**Exercise**: What is needed is an exact copy of all the records, written out in full.

**Provided data**:

:::::

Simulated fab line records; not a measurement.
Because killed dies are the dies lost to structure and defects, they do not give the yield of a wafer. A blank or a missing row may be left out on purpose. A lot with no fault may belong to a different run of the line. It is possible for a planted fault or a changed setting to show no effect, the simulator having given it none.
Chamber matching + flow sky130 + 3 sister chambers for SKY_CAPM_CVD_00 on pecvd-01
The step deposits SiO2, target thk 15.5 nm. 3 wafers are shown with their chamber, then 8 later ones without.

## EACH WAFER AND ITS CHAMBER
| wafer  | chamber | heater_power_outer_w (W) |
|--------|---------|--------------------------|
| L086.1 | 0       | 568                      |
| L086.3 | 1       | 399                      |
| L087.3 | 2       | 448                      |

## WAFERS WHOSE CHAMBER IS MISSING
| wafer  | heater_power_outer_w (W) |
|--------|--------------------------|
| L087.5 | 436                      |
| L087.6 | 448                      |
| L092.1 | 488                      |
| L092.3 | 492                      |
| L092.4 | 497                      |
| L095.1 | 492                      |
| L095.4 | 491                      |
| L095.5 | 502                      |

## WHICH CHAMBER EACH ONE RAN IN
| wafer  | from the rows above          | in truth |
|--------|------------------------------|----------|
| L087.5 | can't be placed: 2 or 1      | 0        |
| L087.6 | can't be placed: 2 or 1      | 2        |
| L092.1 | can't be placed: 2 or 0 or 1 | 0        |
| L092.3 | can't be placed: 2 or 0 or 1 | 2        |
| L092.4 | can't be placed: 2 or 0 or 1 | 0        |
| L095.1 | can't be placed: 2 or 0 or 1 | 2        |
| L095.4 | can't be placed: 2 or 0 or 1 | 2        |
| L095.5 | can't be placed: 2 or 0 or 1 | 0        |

:::::

**Answer space**:
Simulated fab line records; not a measurement.
Because killed dies are the dies lost to structure and defects, they do not give the yield of a wafer. A blank or a missing row may be left out on purpose. A lot with no fault may belong to a different run of the line. It is possible for a planted fault or a changed setting to show no effect, the simulator having given it none.
Chamber matching + flow sky130 + 3 sister chambers for SKY_CAPM_CVD_00 on pecvd-01
The step deposits SiO2, target thk 15.5 nm. 3 wafers are shown with their chamber, then 8 later ones without.

## EACH WAFER AND ITS CHAMBER
| wafer  | chamber | heater_power_outer_w (W) |
|--------|---------|--------------------------|
| L086.1 | 0       | 568                      |
| L086.3 | 1       | 399                      |
| L087.3 | 2       | 448                      |

## WAFERS WHOSE CHAMBER IS MISSING
| wafer  | heater_power_outer_w (W) |
|--------|--------------------------|
| L087.5 | 436                      |
| L087.6 | 448                      |
| L092.1 | 488                      |
| L092.3 | 492                      |
| L092.4 | 497                      |
| L095.1 | 492                      |
| L095.4 | 491                      |
| L095.5 | 502                      |

## WHICH CHAMBER EACH ONE RAN IN
| wafer  | from the rows above          | in truth |
|--------|------------------------------|----------|
| L087.5 | can't be placed: 2 or 1      | 0        |
| L087.6 | can't be placed: 2 or 1      | 2        |
| L092.1 | can't be placed: 2 or 0 or 1 | 0        |
| L092.3 | can't be placed: 2 or 0 or 1 | 2        |
| L092.4 | can't be placed: 2 or 0 or 1 | 0        |
| L095.1 | can't be placed: 2 or 0 or 1 | 2        |
| L095.4 | can't be placed: 2 or 0 or 1 | 2        |
| L095.5 | can't be placed: 2 or 0 or 1 | 0        |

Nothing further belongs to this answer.